**EXERCISE DATA**

[Start of section]

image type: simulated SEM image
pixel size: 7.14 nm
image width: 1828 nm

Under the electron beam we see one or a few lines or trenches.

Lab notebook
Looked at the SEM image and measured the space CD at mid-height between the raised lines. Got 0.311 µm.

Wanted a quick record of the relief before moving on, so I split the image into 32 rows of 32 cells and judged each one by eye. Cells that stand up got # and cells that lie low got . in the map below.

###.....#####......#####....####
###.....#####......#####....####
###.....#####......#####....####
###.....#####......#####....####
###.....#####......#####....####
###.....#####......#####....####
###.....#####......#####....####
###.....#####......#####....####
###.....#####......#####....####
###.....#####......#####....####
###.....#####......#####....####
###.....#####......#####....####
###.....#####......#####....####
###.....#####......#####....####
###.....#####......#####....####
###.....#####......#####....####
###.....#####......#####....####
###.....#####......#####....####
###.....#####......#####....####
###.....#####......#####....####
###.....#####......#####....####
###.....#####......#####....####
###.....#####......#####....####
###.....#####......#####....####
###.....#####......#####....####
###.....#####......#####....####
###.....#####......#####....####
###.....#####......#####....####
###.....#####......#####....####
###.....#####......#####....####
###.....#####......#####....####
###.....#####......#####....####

[End of section]

**TASK ITEM**
From the records above, extract exactly and only the lines that begin at the line with "pixel size: 7.14 nm" and stop after the line with "Looked at the".

**SOLUTION**
pixel size: 7.14 nm
image width: 1828 nm

Under the electron beam we see one or a few lines or trenches.

Lab notebook
Looked at the SEM image and measured the space CD at mid-height between the raised lines. Got 0.311 µm.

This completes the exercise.